Exercise> Would you reproduce, without any alteration, the lines from the opening line of the entries through the line that has "of small figures" in it?

━━━

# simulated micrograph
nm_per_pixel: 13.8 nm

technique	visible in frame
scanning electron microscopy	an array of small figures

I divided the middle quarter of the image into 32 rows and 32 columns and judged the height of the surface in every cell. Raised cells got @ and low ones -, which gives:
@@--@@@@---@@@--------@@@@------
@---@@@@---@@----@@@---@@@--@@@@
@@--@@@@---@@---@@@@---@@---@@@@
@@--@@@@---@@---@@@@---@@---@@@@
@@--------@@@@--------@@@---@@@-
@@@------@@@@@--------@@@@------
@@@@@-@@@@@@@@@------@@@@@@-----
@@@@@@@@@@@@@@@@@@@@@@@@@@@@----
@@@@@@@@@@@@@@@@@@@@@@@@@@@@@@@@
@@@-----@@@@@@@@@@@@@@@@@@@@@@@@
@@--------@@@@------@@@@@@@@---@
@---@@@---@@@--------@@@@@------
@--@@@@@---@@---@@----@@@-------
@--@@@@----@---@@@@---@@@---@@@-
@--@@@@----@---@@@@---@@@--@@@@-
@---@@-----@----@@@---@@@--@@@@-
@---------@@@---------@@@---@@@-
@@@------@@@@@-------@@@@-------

━━━

Answer box>
# simulated micrograph
nm_per_pixel: 13.8 nm

technique	visible in frame
scanning electron microscopy	an array of small figures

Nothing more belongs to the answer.